» **WORK ORDER**
Set down the material exactly as given, please, from its first line through the line that includes "L093.4 | can't".

» **DATA EXTRACT**
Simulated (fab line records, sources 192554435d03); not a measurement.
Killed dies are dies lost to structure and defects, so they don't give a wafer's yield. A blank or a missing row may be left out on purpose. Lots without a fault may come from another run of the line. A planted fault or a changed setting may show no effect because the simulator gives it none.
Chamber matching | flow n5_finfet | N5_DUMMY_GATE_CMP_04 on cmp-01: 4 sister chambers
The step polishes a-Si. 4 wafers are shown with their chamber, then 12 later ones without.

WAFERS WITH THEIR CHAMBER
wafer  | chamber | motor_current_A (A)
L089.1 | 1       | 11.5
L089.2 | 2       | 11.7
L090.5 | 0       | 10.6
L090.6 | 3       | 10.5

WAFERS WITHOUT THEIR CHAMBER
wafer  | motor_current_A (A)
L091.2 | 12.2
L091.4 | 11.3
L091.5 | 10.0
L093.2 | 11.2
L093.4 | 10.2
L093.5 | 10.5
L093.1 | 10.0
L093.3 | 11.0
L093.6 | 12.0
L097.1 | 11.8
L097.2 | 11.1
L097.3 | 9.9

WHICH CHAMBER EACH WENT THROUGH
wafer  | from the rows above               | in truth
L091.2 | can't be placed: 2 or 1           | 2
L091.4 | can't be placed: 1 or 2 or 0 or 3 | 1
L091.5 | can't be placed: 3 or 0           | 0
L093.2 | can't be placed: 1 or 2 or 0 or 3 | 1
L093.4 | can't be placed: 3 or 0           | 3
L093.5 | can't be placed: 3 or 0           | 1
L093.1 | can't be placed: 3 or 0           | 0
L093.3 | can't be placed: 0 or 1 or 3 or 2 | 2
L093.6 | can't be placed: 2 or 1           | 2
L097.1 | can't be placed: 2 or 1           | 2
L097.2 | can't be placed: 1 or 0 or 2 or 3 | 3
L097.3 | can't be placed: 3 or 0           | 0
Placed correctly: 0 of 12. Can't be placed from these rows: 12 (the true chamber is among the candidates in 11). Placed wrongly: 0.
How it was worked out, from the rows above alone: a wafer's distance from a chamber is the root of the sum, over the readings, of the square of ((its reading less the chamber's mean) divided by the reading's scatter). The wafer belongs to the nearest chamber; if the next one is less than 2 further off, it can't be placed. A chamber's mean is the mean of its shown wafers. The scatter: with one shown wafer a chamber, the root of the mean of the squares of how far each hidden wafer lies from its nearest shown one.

» **WORKED SOLUTION**
Simulated (fab line records, sources 192554435d03); not a measurement.
Killed dies are dies lost to structure and defects, so they don't give a wafer's yield. A blank or a missing row may be left out on purpose. Lots without a fault may come from another run of the line. A planted fault or a changed setting may show no effect because the simulator gives it none.
Chamber matching | flow n5_finfet | N5_DUMMY_GATE_CMP_04 on cmp-01: 4 sister chambers
The step polishes a-Si. 4 wafers are shown with their chamber, then 12 later ones without.

WAFERS WITH THEIR CHAMBER
wafer  | chamber | motor_current_A (A)
L089.1 | 1       | 11.5
L089.2 | 2       | 11.7
L090.5 | 0       | 10.6
L090.6 | 3       | 10.5

WAFERS WITHOUT THEIR CHAMBER
wafer  | motor_current_A (A)
L091.2 | 12.2
L091.4 | 11.3
L091.5 | 10.0
L093.2 | 11.2
L093.4 | 10.2
L093.5 | 10.5
L093.1 | 10.0
L093.3 | 11.0
L093.6 | 12.0
L097.1 | 11.8
L097.2 | 11.1
L097.3 | 9.9

WHICH CHAMBER EACH WENT THROUGH
wafer  | from the rows above               | in truth
L091.2 | can't be placed: 2 or 1           | 2
L091.4 | can't be placed: 1 or 2 or 0 or 3 | 1
L091.5 | can't be placed: 3 or 0           | 0
L093.2 | can't be placed: 1 or 2 or 0 or 3 | 1
L093.4 | can't be placed: 3 or 0           | 3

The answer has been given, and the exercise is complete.